*** Opening Supplied information ***
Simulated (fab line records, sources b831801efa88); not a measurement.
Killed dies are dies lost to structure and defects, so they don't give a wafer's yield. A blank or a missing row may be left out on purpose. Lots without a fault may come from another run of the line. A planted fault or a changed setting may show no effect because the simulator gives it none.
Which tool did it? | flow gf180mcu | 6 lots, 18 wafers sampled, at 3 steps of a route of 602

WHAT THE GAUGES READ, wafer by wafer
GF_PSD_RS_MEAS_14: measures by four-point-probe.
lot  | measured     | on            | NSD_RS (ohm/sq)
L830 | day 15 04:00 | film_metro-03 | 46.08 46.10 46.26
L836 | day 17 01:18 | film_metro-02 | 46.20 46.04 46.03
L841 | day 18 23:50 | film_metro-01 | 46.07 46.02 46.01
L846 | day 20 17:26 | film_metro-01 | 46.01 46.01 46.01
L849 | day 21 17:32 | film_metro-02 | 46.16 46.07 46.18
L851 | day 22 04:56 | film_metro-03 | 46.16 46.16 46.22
*** Closing Supplied information ***

_Required action:_
Repeat the data word for word, starting at its first line and stopping after the line that contains "L830 | day 15".

_Response box:_
Simulated (fab line records, sources b831801efa88); not a measurement.
Killed dies are dies lost to structure and defects, so they don't give a wafer's yield. A blank or a missing row may be left out on purpose. Lots without a fault may come from another run of the line. A planted fault or a changed setting may show no effect because the simulator gives it none.
Which tool did it? | flow gf180mcu | 6 lots, 18 wafers sampled, at 3 steps of a route of 602

WHAT THE GAUGES READ, wafer by wafer
GF_PSD_RS_MEAS_14: measures by four-point-probe.
lot  | measured     | on            | NSD_RS (ohm/sq)
L830 | day 15 04:00 | film_metro-03 | 46.08 46.10 46.26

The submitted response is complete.